■ **Work request**
Everything from the first line of the material below through the line containing "The step etches" is to be printed exactly, and nothing more.

■ **Record set**
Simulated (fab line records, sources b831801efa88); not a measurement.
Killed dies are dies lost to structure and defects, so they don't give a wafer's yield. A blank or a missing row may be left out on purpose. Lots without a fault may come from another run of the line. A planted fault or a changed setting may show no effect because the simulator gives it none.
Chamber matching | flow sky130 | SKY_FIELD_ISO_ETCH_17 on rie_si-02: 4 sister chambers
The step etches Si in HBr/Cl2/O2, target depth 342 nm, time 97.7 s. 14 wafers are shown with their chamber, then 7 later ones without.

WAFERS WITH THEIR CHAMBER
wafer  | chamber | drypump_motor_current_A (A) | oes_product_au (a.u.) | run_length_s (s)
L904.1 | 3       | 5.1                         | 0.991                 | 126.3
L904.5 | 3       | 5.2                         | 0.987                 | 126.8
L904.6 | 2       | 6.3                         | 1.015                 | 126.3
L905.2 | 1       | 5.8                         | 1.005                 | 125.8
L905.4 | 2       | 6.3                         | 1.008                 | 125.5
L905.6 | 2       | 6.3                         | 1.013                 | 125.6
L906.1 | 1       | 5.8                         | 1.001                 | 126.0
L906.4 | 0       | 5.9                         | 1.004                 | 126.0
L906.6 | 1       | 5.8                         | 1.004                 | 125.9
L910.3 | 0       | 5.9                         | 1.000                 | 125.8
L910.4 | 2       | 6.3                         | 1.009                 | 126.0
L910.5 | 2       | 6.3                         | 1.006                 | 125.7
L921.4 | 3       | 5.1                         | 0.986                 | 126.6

■ **Exercise answer**
Simulated (fab line records, sources b831801efa88); not a measurement.
Killed dies are dies lost to structure and defects, so they don't give a wafer's yield. A blank or a missing row may be left out on purpose. Lots without a fault may come from another run of the line. A planted fault or a changed setting may show no effect because the simulator gives it none.
Chamber matching | flow sky130 | SKY_FIELD_ISO_ETCH_17 on rie_si-02: 4 sister chambers
The step etches Si in HBr/Cl2/O2, target depth 342 nm, time 97.7 s. 14 wafers are shown with their chamber, then 7 later ones without.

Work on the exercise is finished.